= Activity =
Give back exactly the lines of the data below, starting with the line that has "alike: cdNm" and going on through the line that has "alike: M0_ABLK_OVL".

--- Data extracts Enclosed Below ---

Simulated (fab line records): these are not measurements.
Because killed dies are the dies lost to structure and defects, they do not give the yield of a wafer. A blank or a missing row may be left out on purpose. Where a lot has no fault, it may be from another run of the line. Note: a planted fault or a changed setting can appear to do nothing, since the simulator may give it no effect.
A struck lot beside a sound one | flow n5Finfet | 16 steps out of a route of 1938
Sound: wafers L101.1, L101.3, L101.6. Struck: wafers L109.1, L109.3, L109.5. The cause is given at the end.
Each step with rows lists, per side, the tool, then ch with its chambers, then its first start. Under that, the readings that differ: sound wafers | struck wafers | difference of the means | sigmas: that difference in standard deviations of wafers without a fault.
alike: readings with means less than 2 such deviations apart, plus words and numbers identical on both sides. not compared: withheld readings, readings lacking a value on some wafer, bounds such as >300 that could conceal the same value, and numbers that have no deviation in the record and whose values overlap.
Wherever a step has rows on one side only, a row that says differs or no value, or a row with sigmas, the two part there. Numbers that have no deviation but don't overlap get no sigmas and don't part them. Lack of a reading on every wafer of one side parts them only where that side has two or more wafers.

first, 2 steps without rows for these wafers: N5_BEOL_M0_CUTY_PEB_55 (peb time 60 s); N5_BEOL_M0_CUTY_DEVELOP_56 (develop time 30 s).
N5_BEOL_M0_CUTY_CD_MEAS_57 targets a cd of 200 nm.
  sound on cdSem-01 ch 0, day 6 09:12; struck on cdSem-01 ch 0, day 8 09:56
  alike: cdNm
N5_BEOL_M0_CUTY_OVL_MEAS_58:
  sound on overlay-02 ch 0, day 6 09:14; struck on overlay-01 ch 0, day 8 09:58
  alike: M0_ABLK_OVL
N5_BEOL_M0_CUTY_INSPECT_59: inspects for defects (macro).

--- End of Enclosed Data extracts ---

= Written reply =
  alike: cdNm
N5_BEOL_M0_CUTY_OVL_MEAS_58:
  sound on overlay-02 ch 0, day 6 09:14; struck on overlay-01 ch 0, day 8 09:58
  alike: M0_ABLK_OVL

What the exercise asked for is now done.